• **DATA FOR ANALYSIS**

- - - - - - -

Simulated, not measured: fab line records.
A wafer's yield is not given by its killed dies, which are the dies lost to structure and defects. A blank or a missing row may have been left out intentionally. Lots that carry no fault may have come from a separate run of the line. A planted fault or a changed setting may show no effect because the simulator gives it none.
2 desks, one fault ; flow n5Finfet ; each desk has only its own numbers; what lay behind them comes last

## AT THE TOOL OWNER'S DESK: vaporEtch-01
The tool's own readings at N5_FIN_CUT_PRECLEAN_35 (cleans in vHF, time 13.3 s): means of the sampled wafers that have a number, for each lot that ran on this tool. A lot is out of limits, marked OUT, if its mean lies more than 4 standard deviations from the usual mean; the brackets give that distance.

- - - - - - -

• **BRIEF**
Set down the full listing once more, exactly as written.

• **RESPONSE**
Simulated, not measured: fab line records.
A wafer's yield is not given by its killed dies, which are the dies lost to structure and defects. A blank or a missing row may have been left out intentionally. Lots that carry no fault may have come from a separate run of the line. A planted fault or a changed setting may show no effect because the simulator gives it none.
2 desks, one fault ; flow n5Finfet ; each desk has only its own numbers; what lay behind them comes last

## AT THE TOOL OWNER'S DESK: vaporEtch-01
The tool's own readings at N5_FIN_CUT_PRECLEAN_35 (cleans in vHF, time 13.3 s): means of the sampled wafers that have a number, for each lot that ran on this tool. A lot is out of limits, marked OUT, if its mean lies more than 4 standard deviations from the usual mean; the brackets give that distance.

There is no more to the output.